Work task
From the first record to the last, write out each one exactly.

• • • •

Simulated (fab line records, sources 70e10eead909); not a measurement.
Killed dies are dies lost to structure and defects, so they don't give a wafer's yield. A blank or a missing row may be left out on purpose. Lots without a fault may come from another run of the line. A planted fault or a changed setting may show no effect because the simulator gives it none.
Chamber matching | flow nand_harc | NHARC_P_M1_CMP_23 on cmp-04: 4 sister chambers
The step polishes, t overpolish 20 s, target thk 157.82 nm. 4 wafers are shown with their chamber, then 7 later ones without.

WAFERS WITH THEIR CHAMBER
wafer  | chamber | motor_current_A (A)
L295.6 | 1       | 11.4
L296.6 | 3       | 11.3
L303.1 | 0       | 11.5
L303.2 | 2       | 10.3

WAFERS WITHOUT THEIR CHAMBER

• • • •

Exercise solution
Simulated (fab line records, sources 70e10eead909); not a measurement.
Killed dies are dies lost to structure and defects, so they don't give a wafer's yield. A blank or a missing row may be left out on purpose. Lots without a fault may come from another run of the line. A planted fault or a changed setting may show no effect because the simulator gives it none.
Chamber matching | flow nand_harc | NHARC_P_M1_CMP_23 on cmp-04: 4 sister chambers
The step polishes, t overpolish 20 s, target thk 157.82 nm. 4 wafers are shown with their chamber, then 7 later ones without.

WAFERS WITH THEIR CHAMBER
wafer  | chamber | motor_current_A (A)
L295.6 | 1       | 11.4
L296.6 | 3       | 11.3
L303.1 | 0       | 11.5
L303.2 | 2       | 10.3

WAFERS WITHOUT THEIR CHAMBER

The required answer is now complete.